:: Information given ::
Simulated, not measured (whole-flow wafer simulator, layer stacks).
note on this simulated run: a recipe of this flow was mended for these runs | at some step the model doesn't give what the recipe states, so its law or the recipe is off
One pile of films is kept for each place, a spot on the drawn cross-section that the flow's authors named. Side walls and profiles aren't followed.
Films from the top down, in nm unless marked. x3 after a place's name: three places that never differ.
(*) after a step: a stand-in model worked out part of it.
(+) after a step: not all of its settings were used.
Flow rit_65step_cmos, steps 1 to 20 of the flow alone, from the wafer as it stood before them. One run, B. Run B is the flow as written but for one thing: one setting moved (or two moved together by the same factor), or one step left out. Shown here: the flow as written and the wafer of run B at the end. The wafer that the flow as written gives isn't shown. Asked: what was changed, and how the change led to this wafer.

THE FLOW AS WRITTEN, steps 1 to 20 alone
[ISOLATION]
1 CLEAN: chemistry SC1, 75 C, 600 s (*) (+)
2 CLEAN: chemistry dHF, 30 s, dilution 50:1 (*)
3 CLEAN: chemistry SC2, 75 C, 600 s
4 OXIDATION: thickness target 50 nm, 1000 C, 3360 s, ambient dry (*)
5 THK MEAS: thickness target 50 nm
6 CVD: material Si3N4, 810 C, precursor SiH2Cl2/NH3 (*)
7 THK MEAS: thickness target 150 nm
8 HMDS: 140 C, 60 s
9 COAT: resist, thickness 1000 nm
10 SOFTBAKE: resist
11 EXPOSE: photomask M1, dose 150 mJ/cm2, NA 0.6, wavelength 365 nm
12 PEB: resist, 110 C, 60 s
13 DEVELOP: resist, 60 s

:: Assigned task ::
Above are the entries; give them back verbatim.

:: Answer space ::
Simulated, not measured (whole-flow wafer simulator, layer stacks).
note on this simulated run: a recipe of this flow was mended for these runs | at some step the model doesn't give what the recipe states, so its law or the recipe is off
One pile of films is kept for each place, a spot on the drawn cross-section that the flow's authors named. Side walls and profiles aren't followed.
Films from the top down, in nm unless marked. x3 after a place's name: three places that never differ.
(*) after a step: a stand-in model worked out part of it.
(+) after a step: not all of its settings were used.
Flow rit_65step_cmos, steps 1 to 20 of the flow alone, from the wafer as it stood before them. One run, B. Run B is the flow as written but for one thing: one setting moved (or two moved together by the same factor), or one step left out. Shown here: the flow as written and the wafer of run B at the end. The wafer that the flow as written gives isn't shown. Asked: what was changed, and how the change led to this wafer.

THE FLOW AS WRITTEN, steps 1 to 20 alone
[ISOLATION]
1 CLEAN: chemistry SC1, 75 C, 600 s (*) (+)
2 CLEAN: chemistry dHF, 30 s, dilution 50:1 (*)
3 CLEAN: chemistry SC2, 75 C, 600 s
4 OXIDATION: thickness target 50 nm, 1000 C, 3360 s, ambient dry (*)
5 THK MEAS: thickness target 50 nm
6 CVD: material Si3N4, 810 C, precursor SiH2Cl2/NH3 (*)
7 THK MEAS: thickness target 150 nm
8 HMDS: 140 C, 60 s
9 COAT: resist, thickness 1000 nm
10 SOFTBAKE: resist
11 EXPOSE: photomask M1, dose 150 mJ/cm2, NA 0.6, wavelength 365 nm
12 PEB: resist, 110 C, 60 s
13 DEVELOP: resist, 60 s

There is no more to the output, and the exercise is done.